**EXERCISE DATA:**
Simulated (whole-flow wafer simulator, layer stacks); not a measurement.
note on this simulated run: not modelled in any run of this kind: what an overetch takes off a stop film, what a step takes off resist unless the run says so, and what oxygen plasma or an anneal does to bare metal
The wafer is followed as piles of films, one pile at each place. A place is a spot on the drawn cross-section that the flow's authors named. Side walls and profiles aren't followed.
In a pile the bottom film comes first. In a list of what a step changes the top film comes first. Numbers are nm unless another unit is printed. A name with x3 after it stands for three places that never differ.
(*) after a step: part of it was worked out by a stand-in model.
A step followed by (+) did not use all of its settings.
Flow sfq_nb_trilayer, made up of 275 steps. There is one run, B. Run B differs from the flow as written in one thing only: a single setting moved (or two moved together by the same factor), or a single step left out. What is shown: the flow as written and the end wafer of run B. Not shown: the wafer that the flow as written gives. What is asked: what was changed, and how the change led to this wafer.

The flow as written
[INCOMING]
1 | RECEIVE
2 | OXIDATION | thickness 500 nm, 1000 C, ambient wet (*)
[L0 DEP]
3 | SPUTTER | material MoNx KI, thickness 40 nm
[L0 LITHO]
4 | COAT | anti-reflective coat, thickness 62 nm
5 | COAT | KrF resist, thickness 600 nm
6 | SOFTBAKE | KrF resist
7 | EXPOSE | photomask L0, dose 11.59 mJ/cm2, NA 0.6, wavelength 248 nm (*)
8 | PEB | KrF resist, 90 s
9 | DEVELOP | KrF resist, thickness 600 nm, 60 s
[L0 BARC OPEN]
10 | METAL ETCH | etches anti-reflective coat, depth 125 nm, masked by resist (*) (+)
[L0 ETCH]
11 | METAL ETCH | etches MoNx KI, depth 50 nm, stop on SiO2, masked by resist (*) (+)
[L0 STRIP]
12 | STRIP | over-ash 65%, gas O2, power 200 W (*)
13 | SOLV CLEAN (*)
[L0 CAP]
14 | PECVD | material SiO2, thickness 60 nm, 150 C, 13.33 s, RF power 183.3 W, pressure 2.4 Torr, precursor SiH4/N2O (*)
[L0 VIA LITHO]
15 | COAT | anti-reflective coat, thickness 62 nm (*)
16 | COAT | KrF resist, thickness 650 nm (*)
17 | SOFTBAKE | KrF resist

**WORK REQUEST:** Within the material above, extract exactly the lines that start at the line containing "9 | DEVELOP" and stop after the line containing "16 | COAT | KrF resist, thickness 650 nm (*)", and only those.

**EXERCISE OUTPUT:**
9 | DEVELOP | KrF resist, thickness 600 nm, 60 s
[L0 BARC OPEN]
10 | METAL ETCH | etches anti-reflective coat, depth 125 nm, masked by resist (*) (+)
[L0 ETCH]
11 | METAL ETCH | etches MoNx KI, depth 50 nm, stop on SiO2, masked by resist (*) (+)
[L0 STRIP]
12 | STRIP | over-ash 65%, gas O2, power 200 W (*)
13 | SOLV CLEAN (*)
[L0 CAP]
14 | PECVD | material SiO2, thickness 60 nm, 150 C, 13.33 s, RF power 183.3 W, pressure 2.4 Torr, precursor SiH4/N2O (*)
[L0 VIA LITHO]
15 | COAT | anti-reflective coat, thickness 62 nm (*)
16 | COAT | KrF resist, thickness 650 nm (*)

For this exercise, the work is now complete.